-- Opening Marker --

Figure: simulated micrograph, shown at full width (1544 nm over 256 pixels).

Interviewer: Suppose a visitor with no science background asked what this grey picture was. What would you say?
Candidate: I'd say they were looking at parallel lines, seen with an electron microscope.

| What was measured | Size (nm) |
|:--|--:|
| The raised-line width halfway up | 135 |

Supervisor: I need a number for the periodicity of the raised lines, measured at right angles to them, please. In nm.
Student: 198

-- Closing Marker --

WORK ORDER
Could you output every entry from the listing above without altering a word?

TASK RESULT
Figure: simulated micrograph, shown at full width (1544 nm over 256 pixels).

Interviewer: Suppose a visitor with no science background asked what this grey picture was. What would you say?
Candidate: I'd say they were looking at parallel lines, seen with an electron microscope.

| What was measured | Size (nm) |
|:--|--:|
| The raised-line width halfway up | 135 |

Supervisor: I need a number for the periodicity of the raised lines, measured at right angles to them, please. In nm.
Student: 198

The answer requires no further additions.